#### Supplied material:
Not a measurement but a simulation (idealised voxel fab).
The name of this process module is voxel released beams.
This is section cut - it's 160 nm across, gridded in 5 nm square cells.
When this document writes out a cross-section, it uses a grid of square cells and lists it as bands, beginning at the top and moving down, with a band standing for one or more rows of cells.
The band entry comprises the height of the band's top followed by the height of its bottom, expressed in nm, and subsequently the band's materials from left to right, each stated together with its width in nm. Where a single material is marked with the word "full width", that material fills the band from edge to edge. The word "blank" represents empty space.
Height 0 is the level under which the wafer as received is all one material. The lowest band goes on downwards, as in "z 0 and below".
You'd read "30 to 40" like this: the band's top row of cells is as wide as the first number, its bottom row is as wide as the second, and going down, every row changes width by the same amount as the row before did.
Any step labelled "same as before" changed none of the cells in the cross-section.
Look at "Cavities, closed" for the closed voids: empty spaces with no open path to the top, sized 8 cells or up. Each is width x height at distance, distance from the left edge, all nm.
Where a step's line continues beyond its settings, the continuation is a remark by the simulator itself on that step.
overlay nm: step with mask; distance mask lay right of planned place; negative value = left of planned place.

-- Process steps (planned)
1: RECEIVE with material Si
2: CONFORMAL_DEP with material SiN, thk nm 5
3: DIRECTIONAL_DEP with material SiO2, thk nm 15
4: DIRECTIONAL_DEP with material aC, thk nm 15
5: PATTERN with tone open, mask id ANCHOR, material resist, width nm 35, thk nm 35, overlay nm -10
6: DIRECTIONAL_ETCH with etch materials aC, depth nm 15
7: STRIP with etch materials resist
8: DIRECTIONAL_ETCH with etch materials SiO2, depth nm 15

#### Required action:
Every line above should be duplicated exactly as it stands.

#### Answer box:
Not a measurement but a simulation (idealised voxel fab).
The name of this process module is voxel released beams.
This is section cut - it's 160 nm across, gridded in 5 nm square cells.
When this document writes out a cross-section, it uses a grid of square cells and lists it as bands, beginning at the top and moving down, with a band standing for one or more rows of cells.
The band entry comprises the height of the band's top followed by the height of its bottom, expressed in nm, and subsequently the band's materials from left to right, each stated together with its width in nm. Where a single material is marked with the word "full width", that material fills the band from edge to edge. The word "blank" represents empty space.
Height 0 is the level under which the wafer as received is all one material. The lowest band goes on downwards, as in "z 0 and below".
You'd read "30 to 40" like this: the band's top row of cells is as wide as the first number, its bottom row is as wide as the second, and going down, every row changes width by the same amount as the row before did.
Any step labelled "same as before" changed none of the cells in the cross-section.
Look at "Cavities, closed" for the closed voids: empty spaces with no open path to the top, sized 8 cells or up. Each is width x height at distance, distance from the left edge, all nm.
Where a step's line continues beyond its settings, the continuation is a remark by the simulator itself on that step.
overlay nm: step with mask; distance mask lay right of planned place; negative value = left of planned place.

-- Process steps (planned)
1: RECEIVE with material Si
2: CONFORMAL_DEP with material SiN, thk nm 5
3: DIRECTIONAL_DEP with material SiO2, thk nm 15
4: DIRECTIONAL_DEP with material aC, thk nm 15
5: PATTERN with tone open, mask id ANCHOR, material resist, width nm 35, thk nm 35, overlay nm -10
6: DIRECTIONAL_ETCH with etch materials aC, depth nm 15
7: STRIP with etch materials resist
8: DIRECTIONAL_ETCH with etch materials SiO2, depth nm 15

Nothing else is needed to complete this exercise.